SOURCE MATERIAL —
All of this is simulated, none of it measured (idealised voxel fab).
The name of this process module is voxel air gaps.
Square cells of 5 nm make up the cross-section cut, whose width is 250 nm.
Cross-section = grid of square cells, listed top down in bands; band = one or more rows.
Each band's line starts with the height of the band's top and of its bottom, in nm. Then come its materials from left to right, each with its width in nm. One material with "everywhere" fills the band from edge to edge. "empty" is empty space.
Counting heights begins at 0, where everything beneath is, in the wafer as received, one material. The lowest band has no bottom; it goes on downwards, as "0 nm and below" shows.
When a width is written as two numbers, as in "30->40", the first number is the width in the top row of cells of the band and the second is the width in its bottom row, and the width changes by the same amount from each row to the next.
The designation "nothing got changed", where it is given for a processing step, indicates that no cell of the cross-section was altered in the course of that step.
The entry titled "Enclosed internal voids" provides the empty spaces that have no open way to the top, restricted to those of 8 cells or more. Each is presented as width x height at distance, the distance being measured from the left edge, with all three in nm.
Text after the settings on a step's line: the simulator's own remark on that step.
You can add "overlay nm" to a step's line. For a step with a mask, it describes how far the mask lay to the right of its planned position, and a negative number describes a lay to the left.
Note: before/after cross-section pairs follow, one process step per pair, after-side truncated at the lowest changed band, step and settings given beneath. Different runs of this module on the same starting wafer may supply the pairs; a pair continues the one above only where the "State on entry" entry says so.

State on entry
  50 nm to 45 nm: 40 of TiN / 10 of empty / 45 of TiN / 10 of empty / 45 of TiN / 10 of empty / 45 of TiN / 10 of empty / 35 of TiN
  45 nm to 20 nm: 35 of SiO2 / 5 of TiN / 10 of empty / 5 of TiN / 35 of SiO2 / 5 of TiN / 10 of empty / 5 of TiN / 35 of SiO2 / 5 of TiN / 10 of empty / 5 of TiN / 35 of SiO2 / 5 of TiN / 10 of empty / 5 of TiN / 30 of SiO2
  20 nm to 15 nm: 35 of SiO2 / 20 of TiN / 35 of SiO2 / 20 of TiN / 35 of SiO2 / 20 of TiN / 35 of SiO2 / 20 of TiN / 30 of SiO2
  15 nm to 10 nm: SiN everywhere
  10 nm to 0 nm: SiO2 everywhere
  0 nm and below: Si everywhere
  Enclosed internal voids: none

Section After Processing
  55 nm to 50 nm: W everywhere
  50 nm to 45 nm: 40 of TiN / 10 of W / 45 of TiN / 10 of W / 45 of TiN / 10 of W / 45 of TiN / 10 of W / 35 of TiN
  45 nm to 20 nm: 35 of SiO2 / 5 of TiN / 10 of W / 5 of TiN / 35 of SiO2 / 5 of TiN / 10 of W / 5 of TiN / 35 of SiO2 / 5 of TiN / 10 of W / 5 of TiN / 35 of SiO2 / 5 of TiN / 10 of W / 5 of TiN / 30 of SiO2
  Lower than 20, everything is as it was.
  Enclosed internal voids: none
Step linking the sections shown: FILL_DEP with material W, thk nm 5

ASSIGNMENT — Each line from the beginning of the entries to the line with "When a width" must be repeated exactly, with both end lines kept and no other lines given.

WORKED SOLUTION —
All of this is simulated, none of it measured (idealised voxel fab).
The name of this process module is voxel air gaps.
Square cells of 5 nm make up the cross-section cut, whose width is 250 nm.
Cross-section = grid of square cells, listed top down in bands; band = one or more rows.
Each band's line starts with the height of the band's top and of its bottom, in nm. Then come its materials from left to right, each with its width in nm. One material with "everywhere" fills the band from edge to edge. "empty" is empty space.
Counting heights begins at 0, where everything beneath is, in the wafer as received, one material. The lowest band has no bottom; it goes on downwards, as "0 nm and below" shows.
When a width is written as two numbers, as in "30->40", the first number is the width in the top row of cells of the band and the second is the width in its bottom row, and the width changes by the same amount from each row to the next.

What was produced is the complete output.